Information shown:
▽

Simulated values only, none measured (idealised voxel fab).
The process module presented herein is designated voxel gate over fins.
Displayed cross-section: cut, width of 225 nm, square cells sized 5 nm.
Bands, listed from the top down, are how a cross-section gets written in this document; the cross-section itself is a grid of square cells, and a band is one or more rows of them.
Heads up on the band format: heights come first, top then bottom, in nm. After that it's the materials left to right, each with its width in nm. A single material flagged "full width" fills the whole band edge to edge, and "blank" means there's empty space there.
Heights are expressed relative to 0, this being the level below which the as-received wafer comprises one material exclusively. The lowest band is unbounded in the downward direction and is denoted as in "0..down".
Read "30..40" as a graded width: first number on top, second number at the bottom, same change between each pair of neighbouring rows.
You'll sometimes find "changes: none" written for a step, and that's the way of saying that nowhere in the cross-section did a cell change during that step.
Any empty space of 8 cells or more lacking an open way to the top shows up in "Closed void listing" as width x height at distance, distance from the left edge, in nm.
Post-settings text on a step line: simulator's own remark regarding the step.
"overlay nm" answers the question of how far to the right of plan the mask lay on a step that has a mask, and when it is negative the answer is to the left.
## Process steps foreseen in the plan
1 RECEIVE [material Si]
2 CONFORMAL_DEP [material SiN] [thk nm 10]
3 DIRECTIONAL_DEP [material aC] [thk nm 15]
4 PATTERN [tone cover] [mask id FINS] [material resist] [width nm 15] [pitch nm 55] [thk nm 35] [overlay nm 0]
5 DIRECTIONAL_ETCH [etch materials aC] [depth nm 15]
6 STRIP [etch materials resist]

△

Assigned task: Both end lines included, restate word for word the lines above from the line with "You'll sometimes find" to the line with "5 DIRECTIONAL_ETCH [etch", and nothing else.

Answer space:
You'll sometimes find "changes: none" written for a step, and that's the way of saying that nowhere in the cross-section did a cell change during that step.
Any empty space of 8 cells or more lacking an open way to the top shows up in "Closed void listing" as width x height at distance, distance from the left edge, in nm.
Post-settings text on a step line: simulator's own remark regarding the step.
"overlay nm" answers the question of how far to the right of plan the mask lay on a step that has a mask, and when it is negative the answer is to the left.
## Process steps foreseen in the plan
1 RECEIVE [material Si]
2 CONFORMAL_DEP [material SiN] [thk nm 10]
3 DIRECTIONAL_DEP [material aC] [thk nm 15]
4 PATTERN [tone cover] [mask id FINS] [material resist] [width nm 15] [pitch nm 55] [thk nm 35] [overlay nm 0]
5 DIRECTIONAL_ETCH [etch materials aC] [depth nm 15]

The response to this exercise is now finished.